### Work request
Copy out all of the records. Keep every word exact.

### Extracted entries
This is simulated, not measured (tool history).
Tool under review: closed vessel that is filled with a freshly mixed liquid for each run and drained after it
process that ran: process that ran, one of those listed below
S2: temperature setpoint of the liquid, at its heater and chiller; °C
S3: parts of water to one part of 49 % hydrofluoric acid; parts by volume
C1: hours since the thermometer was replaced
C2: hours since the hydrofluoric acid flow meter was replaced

### Result
This is simulated, not measured (tool history).
Tool under review: closed vessel that is filled with a freshly mixed liquid for each run and drained after it
process that ran: process that ran, one of those listed below
S2: temperature setpoint of the liquid, at its heater and chiller; °C
S3: parts of water to one part of 49 % hydrofluoric acid; parts by volume
C1: hours since the thermometer was replaced
C2: hours since the hydrofluoric acid flow meter was replaced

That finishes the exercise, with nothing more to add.